REQUIRED ACTION: Reproduce the entries from their first line up to and including the line with "S2: parts of". Leave out everything after it.

#### RECORDS SUPPLIED ####
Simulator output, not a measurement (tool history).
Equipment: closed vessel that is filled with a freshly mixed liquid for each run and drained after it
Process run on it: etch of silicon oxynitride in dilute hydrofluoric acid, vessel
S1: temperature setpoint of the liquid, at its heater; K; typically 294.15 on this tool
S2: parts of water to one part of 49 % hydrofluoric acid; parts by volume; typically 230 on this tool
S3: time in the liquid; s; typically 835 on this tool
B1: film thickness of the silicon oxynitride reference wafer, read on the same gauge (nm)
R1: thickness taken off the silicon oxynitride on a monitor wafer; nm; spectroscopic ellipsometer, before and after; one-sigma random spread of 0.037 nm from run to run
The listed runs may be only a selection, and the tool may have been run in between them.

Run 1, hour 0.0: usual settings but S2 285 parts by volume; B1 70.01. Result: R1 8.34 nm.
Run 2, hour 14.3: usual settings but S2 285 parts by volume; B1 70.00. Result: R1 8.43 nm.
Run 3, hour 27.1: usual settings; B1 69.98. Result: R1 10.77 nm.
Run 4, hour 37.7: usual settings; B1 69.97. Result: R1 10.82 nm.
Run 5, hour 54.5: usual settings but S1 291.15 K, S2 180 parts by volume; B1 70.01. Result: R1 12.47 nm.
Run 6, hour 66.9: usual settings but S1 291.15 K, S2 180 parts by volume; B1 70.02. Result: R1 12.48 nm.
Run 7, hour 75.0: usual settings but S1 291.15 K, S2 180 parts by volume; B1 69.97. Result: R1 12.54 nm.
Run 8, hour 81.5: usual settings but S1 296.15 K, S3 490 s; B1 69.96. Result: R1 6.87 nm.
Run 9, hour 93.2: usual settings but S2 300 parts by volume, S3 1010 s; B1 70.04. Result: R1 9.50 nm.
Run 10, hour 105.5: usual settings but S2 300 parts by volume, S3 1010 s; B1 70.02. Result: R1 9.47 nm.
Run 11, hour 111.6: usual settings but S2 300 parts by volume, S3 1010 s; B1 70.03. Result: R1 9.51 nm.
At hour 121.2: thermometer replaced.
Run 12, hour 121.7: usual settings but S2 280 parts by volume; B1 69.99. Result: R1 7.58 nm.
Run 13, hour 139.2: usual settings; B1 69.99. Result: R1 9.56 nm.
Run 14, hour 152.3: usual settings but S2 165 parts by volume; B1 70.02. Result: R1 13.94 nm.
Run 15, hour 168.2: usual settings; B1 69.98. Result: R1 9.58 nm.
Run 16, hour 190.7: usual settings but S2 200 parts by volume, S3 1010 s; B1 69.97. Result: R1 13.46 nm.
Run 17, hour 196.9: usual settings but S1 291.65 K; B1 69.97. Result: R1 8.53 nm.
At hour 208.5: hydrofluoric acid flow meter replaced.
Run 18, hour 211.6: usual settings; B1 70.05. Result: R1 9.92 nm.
####

TASK OUTPUT:
Simulator output, not a measurement (tool history).
Equipment: closed vessel that is filled with a freshly mixed liquid for each run and drained after it
Process run on it: etch of silicon oxynitride in dilute hydrofluoric acid, vessel
S1: temperature setpoint of the liquid, at its heater; K; typically 294.15 on this tool
S2: parts of water to one part of 49 % hydrofluoric acid; parts by volume; typically 230 on this tool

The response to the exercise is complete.